### Dataset
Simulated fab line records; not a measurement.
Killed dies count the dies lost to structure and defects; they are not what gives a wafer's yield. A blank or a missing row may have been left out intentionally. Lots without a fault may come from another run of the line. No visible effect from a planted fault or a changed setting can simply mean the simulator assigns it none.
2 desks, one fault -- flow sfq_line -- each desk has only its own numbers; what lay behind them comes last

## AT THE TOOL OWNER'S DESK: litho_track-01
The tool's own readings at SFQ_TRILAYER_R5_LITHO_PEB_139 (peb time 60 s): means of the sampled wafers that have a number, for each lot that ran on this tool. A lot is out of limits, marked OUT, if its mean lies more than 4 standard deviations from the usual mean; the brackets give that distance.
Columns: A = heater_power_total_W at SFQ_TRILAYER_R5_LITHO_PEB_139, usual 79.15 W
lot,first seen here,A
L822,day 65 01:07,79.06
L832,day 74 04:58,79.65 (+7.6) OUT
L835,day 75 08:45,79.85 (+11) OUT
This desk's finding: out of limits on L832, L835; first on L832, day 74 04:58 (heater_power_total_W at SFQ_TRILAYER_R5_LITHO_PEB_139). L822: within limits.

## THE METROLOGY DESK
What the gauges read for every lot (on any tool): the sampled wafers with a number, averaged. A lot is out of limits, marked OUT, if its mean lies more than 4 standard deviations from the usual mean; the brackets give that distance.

### Work item
Only one stretch of the data above is needed. Restate it word for word, from the line containing "lot,first seen here,A" through the line containing "## THE METROLOGY DESK", both ends included.

### Answer area
lot,first seen here,A
L822,day 65 01:07,79.06
L832,day 74 04:58,79.65 (+7.6) OUT
L835,day 75 08:45,79.85 (+11) OUT
This desk's finding: out of limits on L832, L835; first on L832, day 74 04:58 (heater_power_total_W at SFQ_TRILAYER_R5_LITHO_PEB_139). L822: within limits.

## THE METROLOGY DESK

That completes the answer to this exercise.